Task item
Print each entry exactly, all the way through.

Stored data
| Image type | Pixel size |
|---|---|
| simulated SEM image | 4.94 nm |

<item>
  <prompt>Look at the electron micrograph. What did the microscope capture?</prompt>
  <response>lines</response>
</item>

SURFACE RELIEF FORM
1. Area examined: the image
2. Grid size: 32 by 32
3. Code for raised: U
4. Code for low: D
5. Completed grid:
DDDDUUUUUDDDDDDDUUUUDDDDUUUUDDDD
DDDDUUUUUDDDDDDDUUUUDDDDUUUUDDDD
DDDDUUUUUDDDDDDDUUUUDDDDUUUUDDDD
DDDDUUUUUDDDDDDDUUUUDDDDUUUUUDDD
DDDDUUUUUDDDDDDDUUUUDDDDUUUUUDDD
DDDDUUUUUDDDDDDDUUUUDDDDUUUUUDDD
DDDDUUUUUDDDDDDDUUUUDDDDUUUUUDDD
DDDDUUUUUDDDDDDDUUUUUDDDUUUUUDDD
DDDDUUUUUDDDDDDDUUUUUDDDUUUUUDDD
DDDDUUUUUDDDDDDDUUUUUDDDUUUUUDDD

Answer area
| Image type | Pixel size |
|---|---|
| simulated SEM image | 4.94 nm |

<item>
  <prompt>Look at the electron micrograph. What did the microscope capture?</prompt>
  <response>lines</response>
</item>

SURFACE RELIEF FORM
1. Area examined: the image
2. Grid size: 32 by 32
3. Code for raised: U
4. Code for low: D
5. Completed grid:
DDDDUUUUUDDDDDDDUUUUDDDDUUUUDDDD
DDDDUUUUUDDDDDDDUUUUDDDDUUUUDDDD
DDDDUUUUUDDDDDDDUUUUDDDDUUUUDDDD
DDDDUUUUUDDDDDDDUUUUDDDDUUUUUDDD
DDDDUUUUUDDDDDDDUUUUDDDDUUUUUDDD
DDDDUUUUUDDDDDDDUUUUDDDDUUUUUDDD
DDDDUUUUUDDDDDDDUUUUDDDDUUUUUDDD
DDDDUUUUUDDDDDDDUUUUUDDDUUUUUDDD
DDDDUUUUUDDDDDDDUUUUUDDDUUUUUDDD
DDDDUUUUUDDDDDDDUUUUUDDDUUUUUDDD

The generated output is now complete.